^^^^^^^^^^^^^^^^

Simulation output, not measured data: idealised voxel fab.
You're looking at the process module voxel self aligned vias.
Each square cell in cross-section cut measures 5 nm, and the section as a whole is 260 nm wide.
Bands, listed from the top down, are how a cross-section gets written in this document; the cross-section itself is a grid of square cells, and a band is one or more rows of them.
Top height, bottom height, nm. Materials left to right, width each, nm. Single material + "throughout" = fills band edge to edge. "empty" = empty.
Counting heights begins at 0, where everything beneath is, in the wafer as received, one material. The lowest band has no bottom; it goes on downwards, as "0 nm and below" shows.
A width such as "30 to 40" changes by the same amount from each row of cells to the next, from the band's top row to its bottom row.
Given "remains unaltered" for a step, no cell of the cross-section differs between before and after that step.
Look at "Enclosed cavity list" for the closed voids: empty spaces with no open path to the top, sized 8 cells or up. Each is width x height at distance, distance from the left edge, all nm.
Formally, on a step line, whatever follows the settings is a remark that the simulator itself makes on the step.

^^^^^^^^^^^^^^^^

### BRIEF:
Repeat the records verbatim, every one of them.

### ANSWER AREA:
Simulation output, not measured data: idealised voxel fab.
You're looking at the process module voxel self aligned vias.
Each square cell in cross-section cut measures 5 nm, and the section as a whole is 260 nm wide.
Bands, listed from the top down, are how a cross-section gets written in this document; the cross-section itself is a grid of square cells, and a band is one or more rows of them.
Top height, bottom height, nm. Materials left to right, width each, nm. Single material + "throughout" = fills band edge to edge. "empty" = empty.
Counting heights begins at 0, where everything beneath is, in the wafer as received, one material. The lowest band has no bottom; it goes on downwards, as "0 nm and below" shows.
A width such as "30 to 40" changes by the same amount from each row of cells to the next, from the band's top row to its bottom row.
Given "remains unaltered" for a step, no cell of the cross-section differs between before and after that step.
Look at "Enclosed cavity list" for the closed voids: empty spaces with no open path to the top, sized 8 cells or up. Each is width x height at distance, distance from the left edge, all nm.
Formally, on a step line, whatever follows the settings is a remark that the simulator itself makes on the step.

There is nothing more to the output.